* _Supplied information_:
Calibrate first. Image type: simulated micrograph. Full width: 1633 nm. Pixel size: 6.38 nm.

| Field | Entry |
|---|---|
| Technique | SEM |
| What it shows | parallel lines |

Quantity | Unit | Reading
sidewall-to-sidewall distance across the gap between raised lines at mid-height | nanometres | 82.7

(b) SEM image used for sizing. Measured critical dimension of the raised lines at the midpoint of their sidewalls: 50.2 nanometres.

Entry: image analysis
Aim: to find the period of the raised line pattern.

* _Work task_: Nothing should be dropped. Retype each line above as it is.

* _Answer section_:
Calibrate first. Image type: simulated micrograph. Full width: 1633 nm. Pixel size: 6.38 nm.

| Field | Entry |
|---|---|
| Technique | SEM |
| What it shows | parallel lines |

Quantity | Unit | Reading
sidewall-to-sidewall distance across the gap between raised lines at mid-height | nanometres | 82.7

(b) SEM image used for sizing. Measured critical dimension of the raised lines at the midpoint of their sidewalls: 50.2 nanometres.

Entry: image analysis
Aim: to find the period of the raised line pattern.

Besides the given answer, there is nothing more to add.